Work request: Extract the full set of records that follows, word for word.

=== Section Start ===
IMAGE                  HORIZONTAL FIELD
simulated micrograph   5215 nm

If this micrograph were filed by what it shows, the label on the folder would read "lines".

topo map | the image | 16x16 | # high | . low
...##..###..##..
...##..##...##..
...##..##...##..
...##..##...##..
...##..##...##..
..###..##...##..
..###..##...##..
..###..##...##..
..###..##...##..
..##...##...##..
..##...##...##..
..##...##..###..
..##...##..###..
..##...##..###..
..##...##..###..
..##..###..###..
=== Section End ===

Written answer:
IMAGE                  HORIZONTAL FIELD
simulated micrograph   5215 nm

If this micrograph were filed by what it shows, the label on the folder would read "lines".

topo map | the image | 16x16 | # high | . low
...##..###..##..
...##..##...##..
...##..##...##..
...##..##...##..
...##..##...##..
..###..##...##..
..###..##...##..
..###..##...##..
..###..##...##..
..##...##...##..
..##...##...##..
..##...##..###..
..##...##..###..
..##...##..###..
..##...##..###..
..##..###..###..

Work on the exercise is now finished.